BEGIN EXTRACTED MATERIAL

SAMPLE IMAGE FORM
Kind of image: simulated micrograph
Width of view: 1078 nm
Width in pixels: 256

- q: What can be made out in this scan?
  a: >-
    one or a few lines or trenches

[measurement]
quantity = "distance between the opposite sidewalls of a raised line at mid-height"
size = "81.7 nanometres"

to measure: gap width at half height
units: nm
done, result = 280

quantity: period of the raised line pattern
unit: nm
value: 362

END EXTRACTED MATERIAL

ACTION ITEM
Copy the entries above exactly, so that each line matches the original.

WRITTEN ANSWER
SAMPLE IMAGE FORM
Kind of image: simulated micrograph
Width of view: 1078 nm
Width in pixels: 256

- q: What can be made out in this scan?
  a: >-
    one or a few lines or trenches

[measurement]
quantity = "distance between the opposite sidewalls of a raised line at mid-height"
size = "81.7 nanometres"

to measure: gap width at half height
units: nm
done, result = 280

quantity: period of the raised line pattern
unit: nm
value: 362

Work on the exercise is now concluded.